## Work request
Set the whole listing down again without deviation.

## Excerpted data
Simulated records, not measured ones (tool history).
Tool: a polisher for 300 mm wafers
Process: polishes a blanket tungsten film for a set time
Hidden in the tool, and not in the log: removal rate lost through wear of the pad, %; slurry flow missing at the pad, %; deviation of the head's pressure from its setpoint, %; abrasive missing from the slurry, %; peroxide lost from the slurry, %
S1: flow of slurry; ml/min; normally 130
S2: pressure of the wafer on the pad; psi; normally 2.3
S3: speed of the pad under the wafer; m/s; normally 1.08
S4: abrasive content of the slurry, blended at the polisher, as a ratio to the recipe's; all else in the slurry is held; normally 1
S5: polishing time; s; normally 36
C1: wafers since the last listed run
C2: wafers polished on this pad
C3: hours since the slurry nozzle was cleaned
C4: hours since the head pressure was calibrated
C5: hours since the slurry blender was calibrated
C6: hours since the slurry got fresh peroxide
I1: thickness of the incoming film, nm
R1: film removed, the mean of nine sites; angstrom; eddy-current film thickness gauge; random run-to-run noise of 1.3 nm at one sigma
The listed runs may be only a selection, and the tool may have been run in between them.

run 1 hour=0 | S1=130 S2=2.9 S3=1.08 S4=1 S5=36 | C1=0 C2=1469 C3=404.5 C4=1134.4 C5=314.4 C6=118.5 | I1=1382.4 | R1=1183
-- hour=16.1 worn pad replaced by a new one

## Answer section
Simulated records, not measured ones (tool history).
Tool: a polisher for 300 mm wafers
Process: polishes a blanket tungsten film for a set time
Hidden in the tool, and not in the log: removal rate lost through wear of the pad, %; slurry flow missing at the pad, %; deviation of the head's pressure from its setpoint, %; abrasive missing from the slurry, %; peroxide lost from the slurry, %
S1: flow of slurry; ml/min; normally 130
S2: pressure of the wafer on the pad; psi; normally 2.3
S3: speed of the pad under the wafer; m/s; normally 1.08
S4: abrasive content of the slurry, blended at the polisher, as a ratio to the recipe's; all else in the slurry is held; normally 1
S5: polishing time; s; normally 36
C1: wafers since the last listed run
C2: wafers polished on this pad
C3: hours since the slurry nozzle was cleaned
C4: hours since the head pressure was calibrated
C5: hours since the slurry blender was calibrated
C6: hours since the slurry got fresh peroxide
I1: thickness of the incoming film, nm
R1: film removed, the mean of nine sites; angstrom; eddy-current film thickness gauge; random run-to-run noise of 1.3 nm at one sigma
The listed runs may be only a selection, and the tool may have been run in between them.

run 1 hour=0 | S1=130 S2=2.9 S3=1.08 S4=1 S5=36 | C1=0 C2=1469 C3=404.5 C4=1134.4 C5=314.4 C6=118.5 | I1=1382.4 | R1=1183
-- hour=16.1 worn pad replaced by a new one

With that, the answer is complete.